■ **RECORD EXTRACTS**:
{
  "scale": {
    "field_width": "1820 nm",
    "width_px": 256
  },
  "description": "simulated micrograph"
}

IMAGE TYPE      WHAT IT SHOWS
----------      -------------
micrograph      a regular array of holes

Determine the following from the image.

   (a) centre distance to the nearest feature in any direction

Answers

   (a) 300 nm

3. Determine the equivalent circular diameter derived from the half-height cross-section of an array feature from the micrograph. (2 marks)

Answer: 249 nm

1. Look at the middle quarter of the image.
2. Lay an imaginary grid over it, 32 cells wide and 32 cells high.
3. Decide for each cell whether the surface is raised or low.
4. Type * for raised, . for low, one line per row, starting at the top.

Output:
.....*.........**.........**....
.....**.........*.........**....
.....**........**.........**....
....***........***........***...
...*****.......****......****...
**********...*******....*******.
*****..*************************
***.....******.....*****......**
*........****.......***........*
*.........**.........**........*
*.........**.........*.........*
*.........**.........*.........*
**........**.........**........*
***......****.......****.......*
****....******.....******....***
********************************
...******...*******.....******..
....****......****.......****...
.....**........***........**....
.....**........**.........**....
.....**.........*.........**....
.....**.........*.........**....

■ **REQUIRED ACTION**:
Copy out only the lines above from the one with "3. Determine the" to the one with "2. Lay an imaginary", inclusive, exactly as they stand.

■ **RESULT**:
3. Determine the equivalent circular diameter derived from the half-height cross-section of an array feature from the micrograph. (2 marks)

Answer: 249 nm

1. Look at the middle quarter of the image.
2. Lay an imaginary grid over it, 32 cells wide and 32 cells high.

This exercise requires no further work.